RECORDS SHOWN |
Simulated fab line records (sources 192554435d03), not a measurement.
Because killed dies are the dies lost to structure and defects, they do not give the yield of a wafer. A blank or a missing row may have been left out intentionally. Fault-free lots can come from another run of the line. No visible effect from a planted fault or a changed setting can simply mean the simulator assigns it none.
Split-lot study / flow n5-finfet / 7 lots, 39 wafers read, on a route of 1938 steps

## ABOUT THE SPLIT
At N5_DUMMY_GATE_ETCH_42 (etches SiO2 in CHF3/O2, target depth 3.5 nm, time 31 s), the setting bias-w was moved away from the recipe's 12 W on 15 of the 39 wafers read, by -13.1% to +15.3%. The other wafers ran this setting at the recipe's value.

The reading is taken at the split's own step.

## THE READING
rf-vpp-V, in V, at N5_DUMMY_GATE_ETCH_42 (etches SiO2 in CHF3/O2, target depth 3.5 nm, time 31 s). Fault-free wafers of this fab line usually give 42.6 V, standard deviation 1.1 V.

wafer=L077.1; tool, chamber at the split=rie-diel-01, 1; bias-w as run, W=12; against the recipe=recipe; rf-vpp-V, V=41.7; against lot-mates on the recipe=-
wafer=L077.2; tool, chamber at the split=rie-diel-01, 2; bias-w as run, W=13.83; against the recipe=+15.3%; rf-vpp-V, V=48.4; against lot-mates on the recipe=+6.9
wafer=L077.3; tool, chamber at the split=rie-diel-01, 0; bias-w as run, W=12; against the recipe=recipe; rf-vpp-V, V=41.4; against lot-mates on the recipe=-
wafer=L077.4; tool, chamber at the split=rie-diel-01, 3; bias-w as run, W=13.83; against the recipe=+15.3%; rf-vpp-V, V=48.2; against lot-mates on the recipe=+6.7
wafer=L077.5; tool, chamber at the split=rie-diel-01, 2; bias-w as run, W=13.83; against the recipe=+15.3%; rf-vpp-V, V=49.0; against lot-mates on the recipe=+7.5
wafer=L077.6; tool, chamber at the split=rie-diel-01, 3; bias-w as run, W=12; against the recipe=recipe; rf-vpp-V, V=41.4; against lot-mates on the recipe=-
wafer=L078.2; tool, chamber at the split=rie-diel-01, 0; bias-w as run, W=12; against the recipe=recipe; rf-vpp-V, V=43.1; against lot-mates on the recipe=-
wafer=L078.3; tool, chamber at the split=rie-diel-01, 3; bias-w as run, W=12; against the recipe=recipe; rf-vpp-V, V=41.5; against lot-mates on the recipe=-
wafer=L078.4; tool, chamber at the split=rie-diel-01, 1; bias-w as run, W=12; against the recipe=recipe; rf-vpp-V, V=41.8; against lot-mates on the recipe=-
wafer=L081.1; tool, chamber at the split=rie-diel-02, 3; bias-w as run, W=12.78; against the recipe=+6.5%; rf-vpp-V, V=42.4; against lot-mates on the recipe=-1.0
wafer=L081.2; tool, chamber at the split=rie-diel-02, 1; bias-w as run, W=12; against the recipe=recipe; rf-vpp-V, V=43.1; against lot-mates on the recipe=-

WORK ORDER | If a line comes after the one that contains "Because killed dies", leave it out; return every line of the entries up to that point exactly, starting with the first, with that line included.

RESPONSE |
Simulated fab line records (sources 192554435d03), not a measurement.
Because killed dies are the dies lost to structure and defects, they do not give the yield of a wafer. A blank or a missing row may have been left out intentionally. Fault-free lots can come from another run of the line. No visible effect from a planted fault or a changed setting can simply mean the simulator assigns it none.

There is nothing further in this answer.